== Entries shown ==
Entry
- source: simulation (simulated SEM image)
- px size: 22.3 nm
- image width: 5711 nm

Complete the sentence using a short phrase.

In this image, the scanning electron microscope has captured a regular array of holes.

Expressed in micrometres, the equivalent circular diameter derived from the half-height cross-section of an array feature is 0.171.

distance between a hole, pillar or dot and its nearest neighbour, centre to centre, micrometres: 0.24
===

The required answer is every line of the data, duplicated exactly.

Exercise response »
Entry
- source: simulation (simulated SEM image)
- px size: 22.3 nm
- image width: 5711 nm

Complete the sentence using a short phrase.

In this image, the scanning electron microscope has captured a regular array of holes.

Expressed in micrometres, the equivalent circular diameter derived from the half-height cross-section of an array feature is 0.171.

distance between a hole, pillar or dot and its nearest neighbour, centre to centre, micrometres: 0.24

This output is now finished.